_WORK TASK_.
Go through the data line by line from the top, retyping each exactly, and end with the line that contains "temperature setpoint of the liquid (C): at".

_____
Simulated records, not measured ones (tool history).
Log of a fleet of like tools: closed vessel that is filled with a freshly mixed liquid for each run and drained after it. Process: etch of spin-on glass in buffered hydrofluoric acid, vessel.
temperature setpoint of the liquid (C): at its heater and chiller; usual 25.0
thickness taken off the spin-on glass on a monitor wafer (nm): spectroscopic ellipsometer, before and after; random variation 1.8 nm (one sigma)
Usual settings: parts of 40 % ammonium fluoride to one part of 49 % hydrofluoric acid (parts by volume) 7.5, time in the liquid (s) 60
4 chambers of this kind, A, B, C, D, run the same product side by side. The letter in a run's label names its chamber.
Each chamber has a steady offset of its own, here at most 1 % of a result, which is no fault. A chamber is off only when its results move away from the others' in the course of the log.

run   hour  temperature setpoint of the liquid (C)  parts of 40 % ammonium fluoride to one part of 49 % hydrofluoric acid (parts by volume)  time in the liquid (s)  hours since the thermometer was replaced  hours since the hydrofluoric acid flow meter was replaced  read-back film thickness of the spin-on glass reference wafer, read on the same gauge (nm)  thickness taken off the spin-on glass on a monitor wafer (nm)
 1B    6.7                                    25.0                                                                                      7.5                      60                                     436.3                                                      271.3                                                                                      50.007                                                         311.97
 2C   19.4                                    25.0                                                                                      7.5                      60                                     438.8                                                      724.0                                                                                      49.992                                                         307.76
_____

_TASK RESULT_.
Simulated records, not measured ones (tool history).
Log of a fleet of like tools: closed vessel that is filled with a freshly mixed liquid for each run and drained after it. Process: etch of spin-on glass in buffered hydrofluoric acid, vessel.
temperature setpoint of the liquid (C): at its heater and chiller; usual 25.0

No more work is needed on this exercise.